--- Required action ---
Your task is to write out exactly the lines of the listing below, from the first down to the line that holds "2 op CONFORMAL_DEP".

--- Supplied records ---
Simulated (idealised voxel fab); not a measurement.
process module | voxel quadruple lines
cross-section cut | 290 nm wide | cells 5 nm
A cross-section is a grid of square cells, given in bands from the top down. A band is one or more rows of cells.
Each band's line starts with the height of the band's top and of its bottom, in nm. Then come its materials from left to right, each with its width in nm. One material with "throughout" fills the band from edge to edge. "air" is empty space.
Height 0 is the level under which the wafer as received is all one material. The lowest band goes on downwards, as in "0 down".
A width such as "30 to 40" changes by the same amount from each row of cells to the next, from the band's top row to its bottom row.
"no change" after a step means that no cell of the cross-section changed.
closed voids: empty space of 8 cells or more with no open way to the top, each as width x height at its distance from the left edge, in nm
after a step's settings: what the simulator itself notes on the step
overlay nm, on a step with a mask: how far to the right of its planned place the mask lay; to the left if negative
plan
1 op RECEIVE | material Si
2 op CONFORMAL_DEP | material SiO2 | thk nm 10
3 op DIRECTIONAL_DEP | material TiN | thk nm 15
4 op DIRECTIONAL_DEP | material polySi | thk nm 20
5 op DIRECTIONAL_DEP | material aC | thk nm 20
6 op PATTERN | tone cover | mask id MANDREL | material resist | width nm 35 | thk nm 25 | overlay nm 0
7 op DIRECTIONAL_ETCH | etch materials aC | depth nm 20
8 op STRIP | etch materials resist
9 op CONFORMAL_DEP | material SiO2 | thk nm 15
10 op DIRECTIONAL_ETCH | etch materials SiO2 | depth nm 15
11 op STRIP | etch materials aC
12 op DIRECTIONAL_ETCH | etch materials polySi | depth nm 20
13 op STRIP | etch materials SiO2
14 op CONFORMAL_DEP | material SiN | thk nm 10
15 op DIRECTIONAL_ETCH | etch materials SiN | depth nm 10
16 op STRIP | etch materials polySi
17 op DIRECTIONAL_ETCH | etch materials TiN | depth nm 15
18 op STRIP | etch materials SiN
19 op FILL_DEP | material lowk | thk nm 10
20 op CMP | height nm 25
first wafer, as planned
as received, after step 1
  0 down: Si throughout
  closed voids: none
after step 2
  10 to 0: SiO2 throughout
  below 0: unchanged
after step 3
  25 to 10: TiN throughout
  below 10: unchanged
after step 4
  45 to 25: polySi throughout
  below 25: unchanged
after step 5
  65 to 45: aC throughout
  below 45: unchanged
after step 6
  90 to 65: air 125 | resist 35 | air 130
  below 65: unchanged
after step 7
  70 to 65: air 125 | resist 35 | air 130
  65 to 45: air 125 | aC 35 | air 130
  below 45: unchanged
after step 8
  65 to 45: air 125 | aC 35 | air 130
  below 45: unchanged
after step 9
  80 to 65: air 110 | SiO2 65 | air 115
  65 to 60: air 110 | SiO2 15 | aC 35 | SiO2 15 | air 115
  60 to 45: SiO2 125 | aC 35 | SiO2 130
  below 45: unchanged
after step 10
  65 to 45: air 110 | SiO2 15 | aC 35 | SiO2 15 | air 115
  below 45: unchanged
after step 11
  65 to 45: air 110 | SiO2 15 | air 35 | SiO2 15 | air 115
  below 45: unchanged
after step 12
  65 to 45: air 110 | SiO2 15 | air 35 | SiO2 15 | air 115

--- Response ---
Simulated (idealised voxel fab); not a measurement.
process module | voxel quadruple lines
cross-section cut | 290 nm wide | cells 5 nm
A cross-section is a grid of square cells, given in bands from the top down. A band is one or more rows of cells.
Each band's line starts with the height of the band's top and of its bottom, in nm. Then come its materials from left to right, each with its width in nm. One material with "throughout" fills the band from edge to edge. "air" is empty space.
Height 0 is the level under which the wafer as received is all one material. The lowest band goes on downwards, as in "0 down".
A width such as "30 to 40" changes by the same amount from each row of cells to the next, from the band's top row to its bottom row.
"no change" after a step means that no cell of the cross-section changed.
closed voids: empty space of 8 cells or more with no open way to the top, each as width x height at its distance from the left edge, in nm
after a step's settings: what the simulator itself notes on the step
overlay nm, on a step with a mask: how far to the right of its planned place the mask lay; to the left if negative
plan
1 op RECEIVE | material Si
2 op CONFORMAL_DEP | material SiO2 | thk nm 10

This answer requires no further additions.